+---+
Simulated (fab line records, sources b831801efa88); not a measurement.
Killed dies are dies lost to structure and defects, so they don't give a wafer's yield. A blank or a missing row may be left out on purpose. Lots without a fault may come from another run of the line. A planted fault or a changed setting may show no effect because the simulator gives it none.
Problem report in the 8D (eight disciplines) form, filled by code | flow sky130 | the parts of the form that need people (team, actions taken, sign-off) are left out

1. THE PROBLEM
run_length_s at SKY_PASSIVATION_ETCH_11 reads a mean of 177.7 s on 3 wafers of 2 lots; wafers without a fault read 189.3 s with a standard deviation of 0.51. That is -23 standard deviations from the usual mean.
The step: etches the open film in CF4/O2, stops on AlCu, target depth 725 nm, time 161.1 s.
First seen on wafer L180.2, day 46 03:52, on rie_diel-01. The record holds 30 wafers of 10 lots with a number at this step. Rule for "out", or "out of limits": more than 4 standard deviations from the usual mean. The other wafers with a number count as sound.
+---+

** WORK REQUEST **
What you should output is every line of the records above, from the first through the line containing "The step: etches", unchanged.

** ANSWER BOX **
Simulated (fab line records, sources b831801efa88); not a measurement.
Killed dies are dies lost to structure and defects, so they don't give a wafer's yield. A blank or a missing row may be left out on purpose. Lots without a fault may come from another run of the line. A planted fault or a changed setting may show no effect because the simulator gives it none.
Problem report in the 8D (eight disciplines) form, filled by code | flow sky130 | the parts of the form that need people (team, actions taken, sign-off) are left out

1. THE PROBLEM
run_length_s at SKY_PASSIVATION_ETCH_11 reads a mean of 177.7 s on 3 wafers of 2 lots; wafers without a fault read 189.3 s with a standard deviation of 0.51. That is -23 standard deviations from the usual mean.
The step: etches the open film in CF4/O2, stops on AlCu, target depth 725 nm, time 161.1 s.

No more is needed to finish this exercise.